= Beginning of Section =
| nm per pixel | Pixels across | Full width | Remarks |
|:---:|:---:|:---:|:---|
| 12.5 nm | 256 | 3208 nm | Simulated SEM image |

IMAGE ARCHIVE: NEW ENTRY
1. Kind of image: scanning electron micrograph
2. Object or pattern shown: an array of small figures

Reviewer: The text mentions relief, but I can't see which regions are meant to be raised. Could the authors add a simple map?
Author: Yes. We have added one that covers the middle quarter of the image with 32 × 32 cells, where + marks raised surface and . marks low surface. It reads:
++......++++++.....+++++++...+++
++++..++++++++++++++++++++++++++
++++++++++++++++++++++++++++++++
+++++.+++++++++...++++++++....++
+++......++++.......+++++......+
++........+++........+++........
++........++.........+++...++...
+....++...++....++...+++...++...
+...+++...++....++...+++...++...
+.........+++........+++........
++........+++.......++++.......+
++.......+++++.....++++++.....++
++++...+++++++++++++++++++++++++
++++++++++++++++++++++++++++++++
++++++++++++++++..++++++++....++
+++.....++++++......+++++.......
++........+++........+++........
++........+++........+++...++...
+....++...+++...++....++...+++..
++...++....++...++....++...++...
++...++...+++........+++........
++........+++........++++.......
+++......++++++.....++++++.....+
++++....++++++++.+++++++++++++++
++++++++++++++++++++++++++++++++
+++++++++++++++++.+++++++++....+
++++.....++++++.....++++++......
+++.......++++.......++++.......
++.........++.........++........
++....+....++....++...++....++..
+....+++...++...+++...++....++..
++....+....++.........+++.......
= End of Section =

# ASSIGNED TASK
Copy out all of the data. Keep every word unchanged.

# RESPONSE AREA
| nm per pixel | Pixels across | Full width | Remarks |
|:---:|:---:|:---:|:---|
| 12.5 nm | 256 | 3208 nm | Simulated SEM image |

IMAGE ARCHIVE: NEW ENTRY
1. Kind of image: scanning electron micrograph
2. Object or pattern shown: an array of small figures

Reviewer: The text mentions relief, but I can't see which regions are meant to be raised. Could the authors add a simple map?
Author: Yes. We have added one that covers the middle quarter of the image with 32 × 32 cells, where + marks raised surface and . marks low surface. It reads:
++......++++++.....+++++++...+++
++++..++++++++++++++++++++++++++
++++++++++++++++++++++++++++++++
+++++.+++++++++...++++++++....++
+++......++++.......+++++......+
++........+++........+++........
++........++.........+++...++...
+....++...++....++...+++...++...
+...+++...++....++...+++...++...
+.........+++........+++........
++........+++.......++++.......+
++.......+++++.....++++++.....++
++++...+++++++++++++++++++++++++
++++++++++++++++++++++++++++++++
++++++++++++++++..++++++++....++
+++.....++++++......+++++.......
++........+++........+++........
++........+++........+++...++...
+....++...+++...++....++...+++..
++...++....++...++....++...++...
++...++...+++........+++........
++........+++........++++.......
+++......++++++.....++++++.....+
++++....++++++++.+++++++++++++++
++++++++++++++++++++++++++++++++
+++++++++++++++++.+++++++++....+
++++.....++++++.....++++++......
+++.......++++.......++++.......
++.........++.........++........
++....+....++....++...++....++..
+....+++...++...+++...++....++..
++....+....++.........+++.......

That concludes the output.